Required action: Print every line below. Match each one exactly.

################

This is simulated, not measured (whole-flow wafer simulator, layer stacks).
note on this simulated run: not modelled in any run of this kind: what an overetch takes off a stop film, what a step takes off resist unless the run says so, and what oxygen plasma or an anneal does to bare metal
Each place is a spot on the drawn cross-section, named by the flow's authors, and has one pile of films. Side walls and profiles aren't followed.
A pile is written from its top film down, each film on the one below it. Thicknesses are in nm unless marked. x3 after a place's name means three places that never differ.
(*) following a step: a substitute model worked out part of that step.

################

Solution:
This is simulated, not measured (whole-flow wafer simulator, layer stacks).
note on this simulated run: not modelled in any run of this kind: what an overetch takes off a stop film, what a step takes off resist unless the run says so, and what oxygen plasma or an anneal does to bare metal
Each place is a spot on the drawn cross-section, named by the flow's authors, and has one pile of films. Side walls and profiles aren't followed.
A pile is written from its top film down, each film on the one below it. Thicknesses are in nm unless marked. x3 after a place's name means three places that never differ.
(*) following a step: a substitute model worked out part of that step.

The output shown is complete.